### STUDY MATERIAL
Segment Open
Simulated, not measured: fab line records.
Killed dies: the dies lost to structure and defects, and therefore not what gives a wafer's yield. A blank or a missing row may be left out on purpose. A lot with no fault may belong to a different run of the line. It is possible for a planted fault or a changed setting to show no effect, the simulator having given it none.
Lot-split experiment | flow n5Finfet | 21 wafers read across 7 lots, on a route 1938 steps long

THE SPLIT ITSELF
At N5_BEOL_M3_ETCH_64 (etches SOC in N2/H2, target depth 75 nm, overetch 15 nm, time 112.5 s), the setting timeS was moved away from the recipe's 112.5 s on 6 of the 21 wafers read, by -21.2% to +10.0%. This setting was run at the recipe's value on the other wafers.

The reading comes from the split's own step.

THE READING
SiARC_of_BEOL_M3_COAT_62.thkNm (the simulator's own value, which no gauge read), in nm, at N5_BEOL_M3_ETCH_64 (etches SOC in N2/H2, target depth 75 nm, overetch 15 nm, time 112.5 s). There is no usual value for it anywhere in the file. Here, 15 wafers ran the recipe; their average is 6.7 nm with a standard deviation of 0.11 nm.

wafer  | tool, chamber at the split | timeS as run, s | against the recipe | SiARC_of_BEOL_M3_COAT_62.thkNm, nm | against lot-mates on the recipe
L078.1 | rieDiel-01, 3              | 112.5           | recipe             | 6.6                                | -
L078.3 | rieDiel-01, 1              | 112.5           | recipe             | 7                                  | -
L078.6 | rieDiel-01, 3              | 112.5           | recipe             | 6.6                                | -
Segment Closed

### BRIEF
Without any alteration, repeat the entire listing.

### ANSWER BOX
Simulated, not measured: fab line records.
Killed dies: the dies lost to structure and defects, and therefore not what gives a wafer's yield. A blank or a missing row may be left out on purpose. A lot with no fault may belong to a different run of the line. It is possible for a planted fault or a changed setting to show no effect, the simulator having given it none.
Lot-split experiment | flow n5Finfet | 21 wafers read across 7 lots, on a route 1938 steps long

THE SPLIT ITSELF
At N5_BEOL_M3_ETCH_64 (etches SOC in N2/H2, target depth 75 nm, overetch 15 nm, time 112.5 s), the setting timeS was moved away from the recipe's 112.5 s on 6 of the 21 wafers read, by -21.2% to +10.0%. This setting was run at the recipe's value on the other wafers.

The reading comes from the split's own step.

THE READING
SiARC_of_BEOL_M3_COAT_62.thkNm (the simulator's own value, which no gauge read), in nm, at N5_BEOL_M3_ETCH_64 (etches SOC in N2/H2, target depth 75 nm, overetch 15 nm, time 112.5 s). There is no usual value for it anywhere in the file. Here, 15 wafers ran the recipe; their average is 6.7 nm with a standard deviation of 0.11 nm.

wafer  | tool, chamber at the split | timeS as run, s | against the recipe | SiARC_of_BEOL_M3_COAT_62.thkNm, nm | against lot-mates on the recipe
L078.1 | rieDiel-01, 3              | 112.5           | recipe             | 6.6                                | -
L078.3 | rieDiel-01, 1              | 112.5           | recipe             | 7                                  | -
L078.6 | rieDiel-01, 3              | 112.5           | recipe             | 6.6                                | -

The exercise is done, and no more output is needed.